*** Extracted material ***
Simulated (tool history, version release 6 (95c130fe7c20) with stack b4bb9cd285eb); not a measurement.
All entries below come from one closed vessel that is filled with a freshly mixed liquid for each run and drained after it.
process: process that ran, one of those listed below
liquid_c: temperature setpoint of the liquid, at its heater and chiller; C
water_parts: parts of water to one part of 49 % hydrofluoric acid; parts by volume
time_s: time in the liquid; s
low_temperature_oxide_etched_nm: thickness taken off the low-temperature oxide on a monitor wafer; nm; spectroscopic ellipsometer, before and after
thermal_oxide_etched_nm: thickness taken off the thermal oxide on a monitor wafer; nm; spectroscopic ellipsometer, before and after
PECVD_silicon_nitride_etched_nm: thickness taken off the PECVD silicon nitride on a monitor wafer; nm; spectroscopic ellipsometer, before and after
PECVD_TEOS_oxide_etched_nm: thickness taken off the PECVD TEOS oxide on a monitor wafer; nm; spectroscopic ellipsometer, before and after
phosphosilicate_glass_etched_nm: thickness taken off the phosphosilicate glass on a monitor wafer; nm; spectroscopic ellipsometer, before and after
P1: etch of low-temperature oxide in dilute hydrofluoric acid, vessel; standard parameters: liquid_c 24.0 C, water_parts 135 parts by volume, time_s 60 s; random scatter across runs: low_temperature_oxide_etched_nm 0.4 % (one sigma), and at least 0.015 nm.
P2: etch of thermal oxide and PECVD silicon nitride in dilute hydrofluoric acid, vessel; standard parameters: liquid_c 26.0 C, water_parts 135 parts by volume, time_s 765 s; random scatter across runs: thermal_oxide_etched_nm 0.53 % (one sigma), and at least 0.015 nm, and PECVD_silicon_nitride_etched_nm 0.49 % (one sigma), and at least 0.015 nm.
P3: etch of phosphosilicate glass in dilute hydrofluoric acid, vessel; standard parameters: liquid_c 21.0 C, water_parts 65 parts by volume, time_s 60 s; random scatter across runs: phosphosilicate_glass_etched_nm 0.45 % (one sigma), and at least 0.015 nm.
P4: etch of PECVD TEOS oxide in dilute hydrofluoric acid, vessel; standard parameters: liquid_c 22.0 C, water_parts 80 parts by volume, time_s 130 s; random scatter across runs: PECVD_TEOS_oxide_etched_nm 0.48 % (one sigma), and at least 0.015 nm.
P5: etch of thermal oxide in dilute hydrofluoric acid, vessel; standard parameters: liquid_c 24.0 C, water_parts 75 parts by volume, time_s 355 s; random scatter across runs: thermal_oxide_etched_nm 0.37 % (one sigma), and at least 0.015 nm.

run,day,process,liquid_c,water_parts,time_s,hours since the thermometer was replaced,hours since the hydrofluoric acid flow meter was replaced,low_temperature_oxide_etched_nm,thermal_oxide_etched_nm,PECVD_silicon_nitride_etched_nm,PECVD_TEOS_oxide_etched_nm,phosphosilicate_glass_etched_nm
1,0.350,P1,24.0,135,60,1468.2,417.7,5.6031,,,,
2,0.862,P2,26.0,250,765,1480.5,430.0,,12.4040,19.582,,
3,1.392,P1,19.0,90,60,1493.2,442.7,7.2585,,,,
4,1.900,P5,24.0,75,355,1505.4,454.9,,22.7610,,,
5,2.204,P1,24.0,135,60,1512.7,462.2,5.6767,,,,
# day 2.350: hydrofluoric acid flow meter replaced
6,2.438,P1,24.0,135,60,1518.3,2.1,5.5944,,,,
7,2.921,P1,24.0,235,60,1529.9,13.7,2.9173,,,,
*** End of Extracted material ***

**Task item:**
When you reach the line that contains "PECVD_silicon_nitride_etched_nm: thickness taken", stop; that line and every line before it, from the very first line of the data, should be restated word for word.

**Exercise answer:**
Simulated (tool history, version release 6 (95c130fe7c20) with stack b4bb9cd285eb); not a measurement.
All entries below come from one closed vessel that is filled with a freshly mixed liquid for each run and drained after it.
process: process that ran, one of those listed below
liquid_c: temperature setpoint of the liquid, at its heater and chiller; C
water_parts: parts of water to one part of 49 % hydrofluoric acid; parts by volume
time_s: time in the liquid; s
low_temperature_oxide_etched_nm: thickness taken off the low-temperature oxide on a monitor wafer; nm; spectroscopic ellipsometer, before and after
thermal_oxide_etched_nm: thickness taken off the thermal oxide on a monitor wafer; nm; spectroscopic ellipsometer, before and after
PECVD_silicon_nitride_etched_nm: thickness taken off the PECVD silicon nitride on a monitor wafer; nm; spectroscopic ellipsometer, before and after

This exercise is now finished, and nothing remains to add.